_Information_
*** Begin section ***

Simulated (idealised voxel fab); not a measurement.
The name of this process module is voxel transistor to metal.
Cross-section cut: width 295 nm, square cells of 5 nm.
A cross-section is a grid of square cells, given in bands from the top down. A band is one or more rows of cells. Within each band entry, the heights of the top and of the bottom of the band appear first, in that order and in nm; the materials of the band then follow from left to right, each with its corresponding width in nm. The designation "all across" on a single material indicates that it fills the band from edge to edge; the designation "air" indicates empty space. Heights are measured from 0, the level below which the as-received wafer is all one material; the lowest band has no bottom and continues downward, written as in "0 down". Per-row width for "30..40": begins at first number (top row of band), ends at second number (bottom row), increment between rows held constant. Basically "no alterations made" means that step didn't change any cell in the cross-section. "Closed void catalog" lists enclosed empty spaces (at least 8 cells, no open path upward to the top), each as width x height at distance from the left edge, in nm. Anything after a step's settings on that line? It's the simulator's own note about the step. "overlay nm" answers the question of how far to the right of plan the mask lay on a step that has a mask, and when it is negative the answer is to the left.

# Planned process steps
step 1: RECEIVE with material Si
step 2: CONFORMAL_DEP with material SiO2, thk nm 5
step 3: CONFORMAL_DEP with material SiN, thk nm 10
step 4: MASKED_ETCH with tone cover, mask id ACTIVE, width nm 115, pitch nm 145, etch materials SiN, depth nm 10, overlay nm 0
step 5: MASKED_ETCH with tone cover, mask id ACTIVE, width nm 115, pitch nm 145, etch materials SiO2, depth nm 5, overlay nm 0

*** End section ***

_Activity_
What is needed here is a word-for-word copy of the whole listing.

_Exercise answer_
Simulated (idealised voxel fab); not a measurement.
The name of this process module is voxel transistor to metal.
Cross-section cut: width 295 nm, square cells of 5 nm.
A cross-section is a grid of square cells, given in bands from the top down. A band is one or more rows of cells. Within each band entry, the heights of the top and of the bottom of the band appear first, in that order and in nm; the materials of the band then follow from left to right, each with its corresponding width in nm. The designation "all across" on a single material indicates that it fills the band from edge to edge; the designation "air" indicates empty space. Heights are measured from 0, the level below which the as-received wafer is all one material; the lowest band has no bottom and continues downward, written as in "0 down". Per-row width for "30..40": begins at first number (top row of band), ends at second number (bottom row), increment between rows held constant. Basically "no alterations made" means that step didn't change any cell in the cross-section. "Closed void catalog" lists enclosed empty spaces (at least 8 cells, no open path upward to the top), each as width x height at distance from the left edge, in nm. Anything after a step's settings on that line? It's the simulator's own note about the step. "overlay nm" answers the question of how far to the right of plan the mask lay on a step that has a mask, and when it is negative the answer is to the left.

# Planned process steps
step 1: RECEIVE with material Si
step 2: CONFORMAL_DEP with material SiO2, thk nm 5
step 3: CONFORMAL_DEP with material SiN, thk nm 10
step 4: MASKED_ETCH with tone cover, mask id ACTIVE, width nm 115, pitch nm 145, etch materials SiN, depth nm 10, overlay nm 0
step 5: MASKED_ETCH with tone cover, mask id ACTIVE, width nm 115, pitch nm 145, etch materials SiO2, depth nm 5, overlay nm 0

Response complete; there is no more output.